**** Raw data

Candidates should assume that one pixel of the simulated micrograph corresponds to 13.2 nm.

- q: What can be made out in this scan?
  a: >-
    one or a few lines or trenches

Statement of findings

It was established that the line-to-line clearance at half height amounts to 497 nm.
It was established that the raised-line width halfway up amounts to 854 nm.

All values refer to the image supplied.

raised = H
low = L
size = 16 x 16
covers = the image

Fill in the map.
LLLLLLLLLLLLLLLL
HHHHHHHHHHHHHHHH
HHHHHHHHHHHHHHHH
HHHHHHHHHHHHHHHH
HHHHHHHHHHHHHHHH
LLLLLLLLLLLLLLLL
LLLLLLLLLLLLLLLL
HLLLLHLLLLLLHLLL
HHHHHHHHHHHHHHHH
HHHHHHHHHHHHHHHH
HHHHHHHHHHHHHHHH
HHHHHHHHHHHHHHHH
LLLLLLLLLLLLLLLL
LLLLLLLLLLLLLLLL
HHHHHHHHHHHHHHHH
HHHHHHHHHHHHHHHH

********

Copy the entries word for word. Start at the first line and end with the line containing "Fill in the map.".

Exercise response –
Candidates should assume that one pixel of the simulated micrograph corresponds to 13.2 nm.

- q: What can be made out in this scan?
  a: >-
    one or a few lines or trenches

Statement of findings

It was established that the line-to-line clearance at half height amounts to 497 nm.
It was established that the raised-line width halfway up amounts to 854 nm.

All values refer to the image supplied.

raised = H
low = L
size = 16 x 16
covers = the image

Fill in the map.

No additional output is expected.